• ACTION ITEM:
Only one stretch of the data below is wanted: the lines from the one with "blower_speed_pct: speed of" through the one with "liquid_s: time above", repeated exactly.

• SOURCE INFORMATION:

....

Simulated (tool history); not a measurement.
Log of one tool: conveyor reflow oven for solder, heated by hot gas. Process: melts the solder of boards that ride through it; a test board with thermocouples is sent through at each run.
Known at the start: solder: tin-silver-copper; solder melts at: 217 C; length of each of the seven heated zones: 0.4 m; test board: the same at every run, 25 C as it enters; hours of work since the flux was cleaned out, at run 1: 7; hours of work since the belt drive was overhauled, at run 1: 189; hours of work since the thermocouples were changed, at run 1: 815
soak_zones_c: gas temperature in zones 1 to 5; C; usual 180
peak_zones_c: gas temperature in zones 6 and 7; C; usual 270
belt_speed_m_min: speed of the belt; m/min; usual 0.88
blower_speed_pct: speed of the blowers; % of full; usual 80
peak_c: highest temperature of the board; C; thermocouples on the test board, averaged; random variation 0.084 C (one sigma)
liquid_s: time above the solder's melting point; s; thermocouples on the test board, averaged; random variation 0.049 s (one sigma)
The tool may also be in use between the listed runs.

....

• EXERCISE RESPONSE:
blower_speed_pct: speed of the blowers; % of full; usual 80
peak_c: highest temperature of the board; C; thermocouples on the test board, averaged; random variation 0.084 C (one sigma)
liquid_s: time above the solder's melting point; s; thermocouples on the test board, averaged; random variation 0.049 s (one sigma)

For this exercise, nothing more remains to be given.